§ Work request
Please write out each entry exactly as it appears.

********************

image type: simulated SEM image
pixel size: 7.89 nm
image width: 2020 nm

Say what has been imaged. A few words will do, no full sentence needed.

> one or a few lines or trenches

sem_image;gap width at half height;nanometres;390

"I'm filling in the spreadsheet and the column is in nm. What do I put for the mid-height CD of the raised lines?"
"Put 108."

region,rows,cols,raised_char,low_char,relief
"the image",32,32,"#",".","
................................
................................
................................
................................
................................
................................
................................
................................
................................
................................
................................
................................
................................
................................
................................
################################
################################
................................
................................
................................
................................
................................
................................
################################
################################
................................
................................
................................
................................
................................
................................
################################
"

********************

§ Exercise output
image type: simulated SEM image
pixel size: 7.89 nm
image width: 2020 nm

Say what has been imaged. A few words will do, no full sentence needed.

> one or a few lines or trenches

sem_image;gap width at half height;nanometres;390

"I'm filling in the spreadsheet and the column is in nm. What do I put for the mid-height CD of the raised lines?"
"Put 108."

region,rows,cols,raised_char,low_char,relief
"the image",32,32,"#",".","
................................
................................
................................
................................
................................
................................
................................
................................
................................
................................
................................
................................
................................
................................
................................
################################
################################
................................
................................
................................
................................
................................
................................
################################
################################
................................
................................
................................
................................
................................
................................
################################
"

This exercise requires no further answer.